────────────────

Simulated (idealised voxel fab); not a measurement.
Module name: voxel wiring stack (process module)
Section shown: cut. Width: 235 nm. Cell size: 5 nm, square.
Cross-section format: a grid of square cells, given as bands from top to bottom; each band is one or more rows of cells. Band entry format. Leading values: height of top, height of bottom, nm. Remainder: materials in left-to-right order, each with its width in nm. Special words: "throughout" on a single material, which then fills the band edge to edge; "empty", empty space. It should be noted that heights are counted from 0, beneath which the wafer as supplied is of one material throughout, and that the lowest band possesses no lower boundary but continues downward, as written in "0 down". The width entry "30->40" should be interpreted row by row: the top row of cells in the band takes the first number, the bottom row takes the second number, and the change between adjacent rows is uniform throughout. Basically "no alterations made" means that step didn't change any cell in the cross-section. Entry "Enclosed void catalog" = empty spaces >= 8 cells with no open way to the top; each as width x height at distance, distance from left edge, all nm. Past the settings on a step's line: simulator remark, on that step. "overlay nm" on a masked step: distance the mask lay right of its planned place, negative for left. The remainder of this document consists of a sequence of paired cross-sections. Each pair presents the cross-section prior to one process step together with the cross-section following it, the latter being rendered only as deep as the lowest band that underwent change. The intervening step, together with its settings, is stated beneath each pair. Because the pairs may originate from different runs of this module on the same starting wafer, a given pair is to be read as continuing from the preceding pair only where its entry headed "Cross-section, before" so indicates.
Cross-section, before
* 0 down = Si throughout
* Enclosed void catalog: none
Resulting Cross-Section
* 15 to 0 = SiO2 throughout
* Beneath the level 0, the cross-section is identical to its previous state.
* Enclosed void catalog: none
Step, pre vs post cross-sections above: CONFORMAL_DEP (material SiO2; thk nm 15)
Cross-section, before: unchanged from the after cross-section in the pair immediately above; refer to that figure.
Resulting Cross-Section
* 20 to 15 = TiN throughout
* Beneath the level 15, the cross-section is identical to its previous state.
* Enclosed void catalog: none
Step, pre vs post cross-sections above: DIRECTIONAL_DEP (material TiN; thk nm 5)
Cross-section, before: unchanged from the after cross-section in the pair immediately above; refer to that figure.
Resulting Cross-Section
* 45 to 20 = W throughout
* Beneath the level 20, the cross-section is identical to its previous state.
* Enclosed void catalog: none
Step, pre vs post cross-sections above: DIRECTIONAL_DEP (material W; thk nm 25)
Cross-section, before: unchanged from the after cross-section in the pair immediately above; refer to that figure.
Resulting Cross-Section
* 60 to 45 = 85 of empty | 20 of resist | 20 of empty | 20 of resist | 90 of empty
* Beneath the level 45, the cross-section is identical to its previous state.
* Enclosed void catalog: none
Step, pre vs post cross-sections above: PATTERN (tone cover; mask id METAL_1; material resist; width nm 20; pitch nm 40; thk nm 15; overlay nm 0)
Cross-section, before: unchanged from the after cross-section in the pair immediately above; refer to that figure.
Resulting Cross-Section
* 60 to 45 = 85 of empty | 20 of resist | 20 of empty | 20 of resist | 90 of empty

────────────────

Retype exactly the lines from the start of the entries through the one with "Section shown: cut."; include both ends.

Simulated (idealised voxel fab); not a measurement.
Module name: voxel wiring stack (process module)
Section shown: cut. Width: 235 nm. Cell size: 5 nm, square.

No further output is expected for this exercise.